▶ REQUIRED ACTION
In the listing below, the answer starts at the line that has "6 chambers of" and stops after the line that has "run 7C hour=24.7"; please repeat that part exactly and nothing more.

===== STORED DATA =====
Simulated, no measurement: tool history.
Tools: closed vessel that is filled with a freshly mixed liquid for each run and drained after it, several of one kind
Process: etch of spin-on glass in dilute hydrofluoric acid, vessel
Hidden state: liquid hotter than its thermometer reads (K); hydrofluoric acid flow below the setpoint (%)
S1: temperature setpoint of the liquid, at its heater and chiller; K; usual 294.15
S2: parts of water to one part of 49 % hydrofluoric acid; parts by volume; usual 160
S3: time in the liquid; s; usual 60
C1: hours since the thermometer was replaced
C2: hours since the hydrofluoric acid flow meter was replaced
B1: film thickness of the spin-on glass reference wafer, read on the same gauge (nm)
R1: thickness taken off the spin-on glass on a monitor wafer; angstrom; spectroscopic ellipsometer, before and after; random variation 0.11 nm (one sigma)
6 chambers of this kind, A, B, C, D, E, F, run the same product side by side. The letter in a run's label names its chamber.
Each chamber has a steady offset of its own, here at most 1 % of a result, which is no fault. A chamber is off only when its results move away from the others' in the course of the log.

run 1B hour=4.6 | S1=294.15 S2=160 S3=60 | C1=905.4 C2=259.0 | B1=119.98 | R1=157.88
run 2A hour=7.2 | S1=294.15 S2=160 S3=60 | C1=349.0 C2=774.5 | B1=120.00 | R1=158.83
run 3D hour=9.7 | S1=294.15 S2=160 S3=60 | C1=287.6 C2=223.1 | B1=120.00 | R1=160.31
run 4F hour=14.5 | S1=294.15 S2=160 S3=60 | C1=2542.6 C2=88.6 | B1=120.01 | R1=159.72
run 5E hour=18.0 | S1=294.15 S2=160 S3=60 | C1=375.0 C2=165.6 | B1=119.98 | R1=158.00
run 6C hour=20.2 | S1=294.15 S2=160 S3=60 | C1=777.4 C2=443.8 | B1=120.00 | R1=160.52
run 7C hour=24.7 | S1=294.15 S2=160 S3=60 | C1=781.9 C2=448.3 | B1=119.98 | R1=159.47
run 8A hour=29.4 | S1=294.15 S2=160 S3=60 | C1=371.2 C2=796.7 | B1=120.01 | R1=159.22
=====

▶ ANSWER BOX
6 chambers of this kind, A, B, C, D, E, F, run the same product side by side. The letter in a run's label names its chamber.
Each chamber has a steady offset of its own, here at most 1 % of a result, which is no fault. A chamber is off only when its results move away from the others' in the course of the log.

run 1B hour=4.6 | S1=294.15 S2=160 S3=60 | C1=905.4 C2=259.0 | B1=119.98 | R1=157.88
run 2A hour=7.2 | S1=294.15 S2=160 S3=60 | C1=349.0 C2=774.5 | B1=120.00 | R1=158.83
run 3D hour=9.7 | S1=294.15 S2=160 S3=60 | C1=287.6 C2=223.1 | B1=120.00 | R1=160.31
run 4F hour=14.5 | S1=294.15 S2=160 S3=60 | C1=2542.6 C2=88.6 | B1=120.01 | R1=159.72
run 5E hour=18.0 | S1=294.15 S2=160 S3=60 | C1=375.0 C2=165.6 | B1=119.98 | R1=158.00
run 6C hour=20.2 | S1=294.15 S2=160 S3=60 | C1=777.4 C2=443.8 | B1=120.00 | R1=160.52
run 7C hour=24.7 | S1=294.15 S2=160 S3=60 | C1=781.9 C2=448.3 | B1=119.98 | R1=159.47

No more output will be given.